__Given records__
== == ==

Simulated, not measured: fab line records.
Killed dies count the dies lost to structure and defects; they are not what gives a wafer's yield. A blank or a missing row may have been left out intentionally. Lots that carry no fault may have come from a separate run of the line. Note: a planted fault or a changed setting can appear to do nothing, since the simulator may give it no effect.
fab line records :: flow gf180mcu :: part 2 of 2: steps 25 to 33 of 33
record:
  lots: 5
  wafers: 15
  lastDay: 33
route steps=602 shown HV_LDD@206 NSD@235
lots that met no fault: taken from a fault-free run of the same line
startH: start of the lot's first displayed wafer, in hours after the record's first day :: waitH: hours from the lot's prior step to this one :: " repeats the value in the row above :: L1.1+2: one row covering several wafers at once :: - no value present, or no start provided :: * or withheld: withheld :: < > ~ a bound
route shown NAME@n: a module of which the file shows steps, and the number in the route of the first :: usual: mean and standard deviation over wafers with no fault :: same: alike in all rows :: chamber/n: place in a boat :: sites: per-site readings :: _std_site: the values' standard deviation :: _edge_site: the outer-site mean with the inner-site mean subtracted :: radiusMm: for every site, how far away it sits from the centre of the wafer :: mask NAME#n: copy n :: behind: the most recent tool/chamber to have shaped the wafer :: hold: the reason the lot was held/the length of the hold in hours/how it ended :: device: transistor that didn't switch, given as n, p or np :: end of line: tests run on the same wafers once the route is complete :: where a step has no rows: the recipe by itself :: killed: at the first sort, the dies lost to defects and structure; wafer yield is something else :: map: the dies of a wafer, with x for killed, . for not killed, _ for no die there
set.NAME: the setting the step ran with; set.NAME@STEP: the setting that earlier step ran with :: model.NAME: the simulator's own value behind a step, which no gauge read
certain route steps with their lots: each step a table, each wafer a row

== == ==

__Assigned task__
Word for word, set down the lines from the beginning of the records through the line that holds "lots that met". Leave out the rest.

__Worked solution__
Simulated, not measured: fab line records.
Killed dies count the dies lost to structure and defects; they are not what gives a wafer's yield. A blank or a missing row may have been left out intentionally. Lots that carry no fault may have come from a separate run of the line. Note: a planted fault or a changed setting can appear to do nothing, since the simulator may give it no effect.
fab line records :: flow gf180mcu :: part 2 of 2: steps 25 to 33 of 33
record:
  lots: 5
  wafers: 15
  lastDay: 33
route steps=602 shown HV_LDD@206 NSD@235
lots that met no fault: taken from a fault-free run of the same line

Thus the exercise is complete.